Work instruction: In your answer, print every record exactly as it is written.

Dataset extract:
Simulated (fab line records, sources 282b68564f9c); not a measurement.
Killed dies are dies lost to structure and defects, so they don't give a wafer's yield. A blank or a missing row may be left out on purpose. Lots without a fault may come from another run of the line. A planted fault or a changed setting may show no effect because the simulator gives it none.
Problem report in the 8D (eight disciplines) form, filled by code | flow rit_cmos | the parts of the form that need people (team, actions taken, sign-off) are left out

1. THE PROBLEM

Answer space:
Simulated (fab line records, sources 282b68564f9c); not a measurement.
Killed dies are dies lost to structure and defects, so they don't give a wafer's yield. A blank or a missing row may be left out on purpose. Lots without a fault may come from another run of the line. A planted fault or a changed setting may show no effect because the simulator gives it none.
Problem report in the 8D (eight disciplines) form, filled by code | flow rit_cmos | the parts of the form that need people (team, actions taken, sign-off) are left out

1. THE PROBLEM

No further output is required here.